**** Information
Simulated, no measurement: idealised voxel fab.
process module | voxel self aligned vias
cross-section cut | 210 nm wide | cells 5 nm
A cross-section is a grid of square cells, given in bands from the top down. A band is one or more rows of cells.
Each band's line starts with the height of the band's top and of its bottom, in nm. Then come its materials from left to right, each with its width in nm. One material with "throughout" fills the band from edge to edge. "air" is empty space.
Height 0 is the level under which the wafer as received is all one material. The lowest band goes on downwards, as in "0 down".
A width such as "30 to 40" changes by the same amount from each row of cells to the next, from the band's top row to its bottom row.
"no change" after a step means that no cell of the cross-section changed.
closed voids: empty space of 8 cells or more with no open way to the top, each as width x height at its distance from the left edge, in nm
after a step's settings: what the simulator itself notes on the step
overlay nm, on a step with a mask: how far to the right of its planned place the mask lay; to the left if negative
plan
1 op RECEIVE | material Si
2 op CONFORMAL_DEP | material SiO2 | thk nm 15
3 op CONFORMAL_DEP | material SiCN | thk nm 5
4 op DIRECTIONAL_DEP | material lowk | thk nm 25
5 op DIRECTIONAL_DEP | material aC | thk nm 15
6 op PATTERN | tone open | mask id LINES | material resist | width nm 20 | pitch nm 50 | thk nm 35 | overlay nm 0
********

● **Assignment**
All of the data above should be written out again word for word.

● **Reply**
Simulated, no measurement: idealised voxel fab.
process module | voxel self aligned vias
cross-section cut | 210 nm wide | cells 5 nm
A cross-section is a grid of square cells, given in bands from the top down. A band is one or more rows of cells.
Each band's line starts with the height of the band's top and of its bottom, in nm. Then come its materials from left to right, each with its width in nm. One material with "throughout" fills the band from edge to edge. "air" is empty space.
Height 0 is the level under which the wafer as received is all one material. The lowest band goes on downwards, as in "0 down".
A width such as "30 to 40" changes by the same amount from each row of cells to the next, from the band's top row to its bottom row.
"no change" after a step means that no cell of the cross-section changed.
closed voids: empty space of 8 cells or more with no open way to the top, each as width x height at its distance from the left edge, in nm
after a step's settings: what the simulator itself notes on the step
overlay nm, on a step with a mask: how far to the right of its planned place the mask lay; to the left if negative
plan
1 op RECEIVE | material Si
2 op CONFORMAL_DEP | material SiO2 | thk nm 15
3 op CONFORMAL_DEP | material SiCN | thk nm 5
4 op DIRECTIONAL_DEP | material lowk | thk nm 25
5 op DIRECTIONAL_DEP | material aC | thk nm 15
6 op PATTERN | tone open | mask id LINES | material resist | width nm 20 | pitch nm 50 | thk nm 35 | overlay nm 0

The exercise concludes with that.